_WORK REQUEST_: Set down word for word the lines that begin the entries and run through the line containing "The step deposits". Give nothing further.

== Segment start ==

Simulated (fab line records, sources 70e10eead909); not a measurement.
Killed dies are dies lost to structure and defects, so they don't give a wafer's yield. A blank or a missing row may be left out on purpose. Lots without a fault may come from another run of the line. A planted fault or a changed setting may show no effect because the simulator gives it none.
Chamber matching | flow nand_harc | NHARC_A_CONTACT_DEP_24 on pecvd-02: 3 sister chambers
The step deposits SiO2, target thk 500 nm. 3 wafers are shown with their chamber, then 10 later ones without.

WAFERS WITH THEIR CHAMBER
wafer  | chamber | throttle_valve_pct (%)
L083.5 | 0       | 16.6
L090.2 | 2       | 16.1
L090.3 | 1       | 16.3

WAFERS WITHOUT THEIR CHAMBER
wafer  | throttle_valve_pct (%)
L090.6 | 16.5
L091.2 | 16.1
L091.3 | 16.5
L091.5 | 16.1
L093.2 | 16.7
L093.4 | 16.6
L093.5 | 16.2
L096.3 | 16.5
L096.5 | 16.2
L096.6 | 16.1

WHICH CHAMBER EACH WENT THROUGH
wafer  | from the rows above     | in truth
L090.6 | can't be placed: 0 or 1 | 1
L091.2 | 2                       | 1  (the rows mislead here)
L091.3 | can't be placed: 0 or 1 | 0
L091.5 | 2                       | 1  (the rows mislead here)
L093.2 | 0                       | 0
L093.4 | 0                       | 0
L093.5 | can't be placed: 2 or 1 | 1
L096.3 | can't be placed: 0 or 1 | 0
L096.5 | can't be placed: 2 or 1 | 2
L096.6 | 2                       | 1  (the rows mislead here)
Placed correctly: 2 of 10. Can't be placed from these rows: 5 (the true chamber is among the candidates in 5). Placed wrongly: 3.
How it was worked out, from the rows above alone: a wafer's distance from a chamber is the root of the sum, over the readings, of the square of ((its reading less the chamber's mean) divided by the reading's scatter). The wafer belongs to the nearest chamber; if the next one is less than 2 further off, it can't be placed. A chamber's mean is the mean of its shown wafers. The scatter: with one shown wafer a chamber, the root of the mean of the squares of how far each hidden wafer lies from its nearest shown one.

== Segment end ==

_TASK RESULT_:
Simulated (fab line records, sources 70e10eead909); not a measurement.
Killed dies are dies lost to structure and defects, so they don't give a wafer's yield. A blank or a missing row may be left out on purpose. Lots without a fault may come from another run of the line. A planted fault or a changed setting may show no effect because the simulator gives it none.
Chamber matching | flow nand_harc | NHARC_A_CONTACT_DEP_24 on pecvd-02: 3 sister chambers
The step deposits SiO2, target thk 500 nm. 3 wafers are shown with their chamber, then 10 later ones without.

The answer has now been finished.